» **Source information**:
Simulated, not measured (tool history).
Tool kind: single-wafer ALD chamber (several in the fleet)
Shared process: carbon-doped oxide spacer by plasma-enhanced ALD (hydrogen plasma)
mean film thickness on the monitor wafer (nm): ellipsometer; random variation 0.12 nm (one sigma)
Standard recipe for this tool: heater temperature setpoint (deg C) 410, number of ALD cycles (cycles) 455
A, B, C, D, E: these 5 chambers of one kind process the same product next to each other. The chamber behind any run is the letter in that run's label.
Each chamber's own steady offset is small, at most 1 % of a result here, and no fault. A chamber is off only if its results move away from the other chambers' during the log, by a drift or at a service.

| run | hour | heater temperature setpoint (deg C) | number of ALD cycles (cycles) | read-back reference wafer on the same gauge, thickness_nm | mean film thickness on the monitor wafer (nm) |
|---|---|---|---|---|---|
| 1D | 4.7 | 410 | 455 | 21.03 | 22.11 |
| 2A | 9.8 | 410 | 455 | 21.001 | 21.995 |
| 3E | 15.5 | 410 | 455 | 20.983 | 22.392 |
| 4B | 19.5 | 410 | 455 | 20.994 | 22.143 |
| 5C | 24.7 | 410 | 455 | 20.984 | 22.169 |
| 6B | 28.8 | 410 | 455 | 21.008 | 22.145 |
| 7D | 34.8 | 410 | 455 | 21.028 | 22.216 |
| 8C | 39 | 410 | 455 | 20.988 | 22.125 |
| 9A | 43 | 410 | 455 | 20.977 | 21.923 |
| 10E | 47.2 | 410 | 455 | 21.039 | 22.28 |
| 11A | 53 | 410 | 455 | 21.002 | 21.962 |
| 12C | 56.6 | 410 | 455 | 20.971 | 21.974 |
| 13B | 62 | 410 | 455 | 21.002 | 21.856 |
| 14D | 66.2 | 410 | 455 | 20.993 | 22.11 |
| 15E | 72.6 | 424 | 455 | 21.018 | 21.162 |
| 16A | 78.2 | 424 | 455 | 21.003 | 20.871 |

» **Work task**:
Begin with the top line of the material and go as far as the line with "A, B, C, D, E: these". Set down those lines exactly, both ends included, and nothing more.

» **Reply**:
Simulated, not measured (tool history).
Tool kind: single-wafer ALD chamber (several in the fleet)
Shared process: carbon-doped oxide spacer by plasma-enhanced ALD (hydrogen plasma)
mean film thickness on the monitor wafer (nm): ellipsometer; random variation 0.12 nm (one sigma)
Standard recipe for this tool: heater temperature setpoint (deg C) 410, number of ALD cycles (cycles) 455
A, B, C, D, E: these 5 chambers of one kind process the same product next to each other. The chamber behind any run is the letter in that run's label.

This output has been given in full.